ENTRIES SUPPLIED:
*** Block opens ***
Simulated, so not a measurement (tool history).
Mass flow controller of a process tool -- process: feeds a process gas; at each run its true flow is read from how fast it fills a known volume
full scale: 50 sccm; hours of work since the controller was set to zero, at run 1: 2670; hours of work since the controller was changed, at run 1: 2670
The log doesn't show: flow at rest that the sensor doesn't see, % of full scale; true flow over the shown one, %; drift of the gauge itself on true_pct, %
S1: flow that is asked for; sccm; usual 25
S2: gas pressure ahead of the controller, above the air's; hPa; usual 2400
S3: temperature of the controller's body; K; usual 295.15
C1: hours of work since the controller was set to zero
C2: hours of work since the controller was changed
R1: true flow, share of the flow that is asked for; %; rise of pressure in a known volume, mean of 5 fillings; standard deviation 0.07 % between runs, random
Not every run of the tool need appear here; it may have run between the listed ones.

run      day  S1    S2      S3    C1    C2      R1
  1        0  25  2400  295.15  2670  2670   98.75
*** Block closes ***

ACTION ITEM:
The entries above are to be copied word for word.

TASK RESPONSE:
Simulated, so not a measurement (tool history).
Mass flow controller of a process tool -- process: feeds a process gas; at each run its true flow is read from how fast it fills a known volume
full scale: 50 sccm; hours of work since the controller was set to zero, at run 1: 2670; hours of work since the controller was changed, at run 1: 2670
The log doesn't show: flow at rest that the sensor doesn't see, % of full scale; true flow over the shown one, %; drift of the gauge itself on true_pct, %
S1: flow that is asked for; sccm; usual 25
S2: gas pressure ahead of the controller, above the air's; hPa; usual 2400
S3: temperature of the controller's body; K; usual 295.15
C1: hours of work since the controller was set to zero
C2: hours of work since the controller was changed
R1: true flow, share of the flow that is asked for; %; rise of pressure in a known volume, mean of 5 fillings; standard deviation 0.07 % between runs, random
Not every run of the tool need appear here; it may have run between the listed ones.

run      day  S1    S2      S3    C1    C2      R1
  1        0  25  2400  295.15  2670  2670   98.75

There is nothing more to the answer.